***** Input data

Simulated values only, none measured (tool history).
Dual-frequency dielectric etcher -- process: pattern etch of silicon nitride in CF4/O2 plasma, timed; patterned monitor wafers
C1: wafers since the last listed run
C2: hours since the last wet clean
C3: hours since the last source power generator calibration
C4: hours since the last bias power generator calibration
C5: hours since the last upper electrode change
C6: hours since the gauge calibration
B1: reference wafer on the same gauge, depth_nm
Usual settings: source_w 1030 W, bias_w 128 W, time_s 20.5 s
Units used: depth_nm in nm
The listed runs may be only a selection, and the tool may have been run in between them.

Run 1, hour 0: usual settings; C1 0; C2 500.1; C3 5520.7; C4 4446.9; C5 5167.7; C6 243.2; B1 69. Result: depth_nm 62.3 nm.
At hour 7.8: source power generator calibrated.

**********

* _Work instruction_: Retype every record above exactly as written.

* _Worked solution_:
Simulated values only, none measured (tool history).
Dual-frequency dielectric etcher -- process: pattern etch of silicon nitride in CF4/O2 plasma, timed; patterned monitor wafers
C1: wafers since the last listed run
C2: hours since the last wet clean
C3: hours since the last source power generator calibration
C4: hours since the last bias power generator calibration
C5: hours since the last upper electrode change
C6: hours since the gauge calibration
B1: reference wafer on the same gauge, depth_nm
Usual settings: source_w 1030 W, bias_w 128 W, time_s 20.5 s
Units used: depth_nm in nm
The listed runs may be only a selection, and the tool may have been run in between them.

Run 1, hour 0: usual settings; C1 0; C2 500.1; C3 5520.7; C4 4446.9; C5 5167.7; C6 243.2; B1 69. Result: depth_nm 62.3 nm.
At hour 7.8: source power generator calibrated.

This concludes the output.